(Beginning of Extracted entries)

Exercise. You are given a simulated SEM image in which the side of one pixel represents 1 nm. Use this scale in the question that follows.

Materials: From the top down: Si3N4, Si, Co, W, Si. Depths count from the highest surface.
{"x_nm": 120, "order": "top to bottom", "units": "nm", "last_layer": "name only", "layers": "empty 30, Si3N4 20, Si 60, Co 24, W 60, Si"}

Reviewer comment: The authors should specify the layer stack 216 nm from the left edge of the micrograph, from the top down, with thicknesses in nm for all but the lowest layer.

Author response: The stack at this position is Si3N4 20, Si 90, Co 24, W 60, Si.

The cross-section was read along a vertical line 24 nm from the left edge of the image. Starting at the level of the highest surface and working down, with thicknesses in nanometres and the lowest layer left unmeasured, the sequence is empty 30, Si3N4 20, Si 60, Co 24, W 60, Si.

(End of Extracted entries)

**Exercise:** Beginning with the line containing "Reviewer comment: The" and ending with the line containing "Author response: The", extract those lines exactly from the listing above, and only those.

**Reply:**
Reviewer comment: The authors should specify the layer stack 216 nm from the left edge of the micrograph, from the top down, with thicknesses in nm for all but the lowest layer.

Author response: The stack at this position is Si3N4 20, Si 90, Co 24, W 60, Si.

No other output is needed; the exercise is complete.